§ Available data:
================================

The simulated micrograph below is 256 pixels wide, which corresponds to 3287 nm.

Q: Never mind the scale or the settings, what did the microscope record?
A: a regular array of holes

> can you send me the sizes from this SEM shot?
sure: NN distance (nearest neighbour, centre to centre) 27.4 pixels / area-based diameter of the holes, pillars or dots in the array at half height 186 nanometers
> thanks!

================================

§ Required action:
All that is needed is the exact run of lines above from the line containing "Q: Never mind" through the line containing "sure: NN distance", both of them included.

§ Written solution:
Q: Never mind the scale or the settings, what did the microscope record?
A: a regular array of holes

> can you send me the sizes from this SEM shot?
sure: NN distance (nearest neighbour, centre to centre) 27.4 pixels / area-based diameter of the holes, pillars or dots in the array at half height 186 nanometers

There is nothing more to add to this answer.